______

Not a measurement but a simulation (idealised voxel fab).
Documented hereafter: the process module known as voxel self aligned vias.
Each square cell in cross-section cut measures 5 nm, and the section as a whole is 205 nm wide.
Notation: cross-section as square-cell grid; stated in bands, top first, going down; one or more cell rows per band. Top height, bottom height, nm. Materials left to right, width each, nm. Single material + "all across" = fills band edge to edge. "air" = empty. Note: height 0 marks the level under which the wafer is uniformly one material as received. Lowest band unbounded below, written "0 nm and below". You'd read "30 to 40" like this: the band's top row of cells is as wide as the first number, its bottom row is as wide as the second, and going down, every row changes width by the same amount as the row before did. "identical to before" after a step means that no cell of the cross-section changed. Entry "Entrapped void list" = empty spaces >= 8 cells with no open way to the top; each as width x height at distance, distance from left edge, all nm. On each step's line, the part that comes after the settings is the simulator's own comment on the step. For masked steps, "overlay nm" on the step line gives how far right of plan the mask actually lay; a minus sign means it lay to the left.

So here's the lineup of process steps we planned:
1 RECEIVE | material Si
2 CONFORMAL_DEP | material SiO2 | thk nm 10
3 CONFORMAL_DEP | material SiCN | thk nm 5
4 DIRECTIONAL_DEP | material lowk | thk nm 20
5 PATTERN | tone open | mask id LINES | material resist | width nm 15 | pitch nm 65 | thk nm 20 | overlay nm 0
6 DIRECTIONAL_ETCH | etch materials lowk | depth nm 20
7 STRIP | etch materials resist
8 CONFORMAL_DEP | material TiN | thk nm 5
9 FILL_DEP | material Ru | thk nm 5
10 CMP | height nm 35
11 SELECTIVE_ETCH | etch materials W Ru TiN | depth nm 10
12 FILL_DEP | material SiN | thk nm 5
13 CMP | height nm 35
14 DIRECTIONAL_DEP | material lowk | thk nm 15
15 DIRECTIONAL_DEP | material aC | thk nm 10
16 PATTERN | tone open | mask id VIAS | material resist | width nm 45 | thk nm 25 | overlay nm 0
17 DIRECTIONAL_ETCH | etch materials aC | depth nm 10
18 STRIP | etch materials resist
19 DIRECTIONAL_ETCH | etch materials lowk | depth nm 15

______

_Brief_
Set the lines down exactly, from the first line of the records to the line where "Each square cell" appears, with both ends kept.

_Answer space_
Not a measurement but a simulation (idealised voxel fab).
Documented hereafter: the process module known as voxel self aligned vias.
Each square cell in cross-section cut measures 5 nm, and the section as a whole is 205 nm wide.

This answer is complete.